** Data extracts **
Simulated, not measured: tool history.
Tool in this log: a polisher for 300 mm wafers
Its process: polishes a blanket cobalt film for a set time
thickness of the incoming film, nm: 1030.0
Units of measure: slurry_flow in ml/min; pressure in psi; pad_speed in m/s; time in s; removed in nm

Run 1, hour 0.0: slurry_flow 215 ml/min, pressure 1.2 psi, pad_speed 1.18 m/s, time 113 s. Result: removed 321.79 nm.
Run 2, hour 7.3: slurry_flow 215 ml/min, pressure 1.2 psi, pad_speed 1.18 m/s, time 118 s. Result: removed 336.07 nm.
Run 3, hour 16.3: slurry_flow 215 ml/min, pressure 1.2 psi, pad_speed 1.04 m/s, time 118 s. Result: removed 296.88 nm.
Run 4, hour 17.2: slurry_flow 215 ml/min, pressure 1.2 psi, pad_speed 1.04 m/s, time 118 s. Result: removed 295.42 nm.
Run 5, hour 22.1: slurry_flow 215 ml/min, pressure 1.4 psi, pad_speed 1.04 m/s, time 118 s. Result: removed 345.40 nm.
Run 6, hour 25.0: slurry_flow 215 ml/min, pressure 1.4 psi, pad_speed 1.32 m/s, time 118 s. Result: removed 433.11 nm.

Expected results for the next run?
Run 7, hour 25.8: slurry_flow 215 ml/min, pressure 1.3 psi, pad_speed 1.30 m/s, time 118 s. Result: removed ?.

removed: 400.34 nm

** Work order **
A verbatim transcription is required: the first line of the listing, the line containing "Run 7, hour", and every line between them.

** Exercise output **
Simulated, not measured: tool history.
Tool in this log: a polisher for 300 mm wafers
Its process: polishes a blanket cobalt film for a set time
thickness of the incoming film, nm: 1030.0
Units of measure: slurry_flow in ml/min; pressure in psi; pad_speed in m/s; time in s; removed in nm

Run 1, hour 0.0: slurry_flow 215 ml/min, pressure 1.2 psi, pad_speed 1.18 m/s, time 113 s. Result: removed 321.79 nm.
Run 2, hour 7.3: slurry_flow 215 ml/min, pressure 1.2 psi, pad_speed 1.18 m/s, time 118 s. Result: removed 336.07 nm.
Run 3, hour 16.3: slurry_flow 215 ml/min, pressure 1.2 psi, pad_speed 1.04 m/s, time 118 s. Result: removed 296.88 nm.
Run 4, hour 17.2: slurry_flow 215 ml/min, pressure 1.2 psi, pad_speed 1.04 m/s, time 118 s. Result: removed 295.42 nm.
Run 5, hour 22.1: slurry_flow 215 ml/min, pressure 1.4 psi, pad_speed 1.04 m/s, time 118 s. Result: removed 345.40 nm.
Run 6, hour 25.0: slurry_flow 215 ml/min, pressure 1.4 psi, pad_speed 1.32 m/s, time 118 s. Result: removed 433.11 nm.

Expected results for the next run?
Run 7, hour 25.8: slurry_flow 215 ml/min, pressure 1.3 psi, pad_speed 1.30 m/s, time 118 s. Result: removed ?.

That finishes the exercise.